**REQUIRED ACTION**.
Exactly the lines from the first line of the listing through the line containing "start-h: hours from" should appear in the output, unchanged.

------------

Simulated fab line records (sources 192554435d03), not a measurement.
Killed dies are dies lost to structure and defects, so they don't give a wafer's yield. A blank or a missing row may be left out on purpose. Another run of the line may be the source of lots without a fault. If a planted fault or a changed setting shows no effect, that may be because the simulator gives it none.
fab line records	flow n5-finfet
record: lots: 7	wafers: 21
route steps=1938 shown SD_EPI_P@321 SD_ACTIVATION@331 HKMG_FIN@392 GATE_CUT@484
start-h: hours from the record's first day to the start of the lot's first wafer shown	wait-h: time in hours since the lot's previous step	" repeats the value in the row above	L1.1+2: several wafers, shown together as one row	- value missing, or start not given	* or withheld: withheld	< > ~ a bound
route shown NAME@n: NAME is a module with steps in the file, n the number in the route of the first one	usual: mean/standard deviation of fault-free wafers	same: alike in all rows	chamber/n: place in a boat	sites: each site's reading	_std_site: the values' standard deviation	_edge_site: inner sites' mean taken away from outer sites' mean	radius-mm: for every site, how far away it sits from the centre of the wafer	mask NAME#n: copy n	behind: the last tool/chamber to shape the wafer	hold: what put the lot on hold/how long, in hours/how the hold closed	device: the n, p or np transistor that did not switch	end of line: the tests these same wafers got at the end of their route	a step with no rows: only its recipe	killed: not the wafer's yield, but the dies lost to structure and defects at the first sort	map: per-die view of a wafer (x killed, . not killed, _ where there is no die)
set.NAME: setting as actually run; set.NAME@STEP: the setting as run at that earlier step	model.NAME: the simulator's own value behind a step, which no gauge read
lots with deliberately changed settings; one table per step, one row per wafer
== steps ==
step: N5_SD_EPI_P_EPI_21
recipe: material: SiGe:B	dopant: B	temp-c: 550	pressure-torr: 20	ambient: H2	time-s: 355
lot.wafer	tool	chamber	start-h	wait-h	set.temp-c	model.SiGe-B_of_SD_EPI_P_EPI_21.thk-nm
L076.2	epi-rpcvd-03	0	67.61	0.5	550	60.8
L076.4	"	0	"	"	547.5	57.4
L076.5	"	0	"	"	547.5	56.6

------------

**EXERCISE SOLUTION**.
Simulated fab line records (sources 192554435d03), not a measurement.
Killed dies are dies lost to structure and defects, so they don't give a wafer's yield. A blank or a missing row may be left out on purpose. Another run of the line may be the source of lots without a fault. If a planted fault or a changed setting shows no effect, that may be because the simulator gives it none.
fab line records	flow n5-finfet
record: lots: 7	wafers: 21
route steps=1938 shown SD_EPI_P@321 SD_ACTIVATION@331 HKMG_FIN@392 GATE_CUT@484
start-h: hours from the record's first day to the start of the lot's first wafer shown	wait-h: time in hours since the lot's previous step	" repeats the value in the row above	L1.1+2: several wafers, shown together as one row	- value missing, or start not given	* or withheld: withheld	< > ~ a bound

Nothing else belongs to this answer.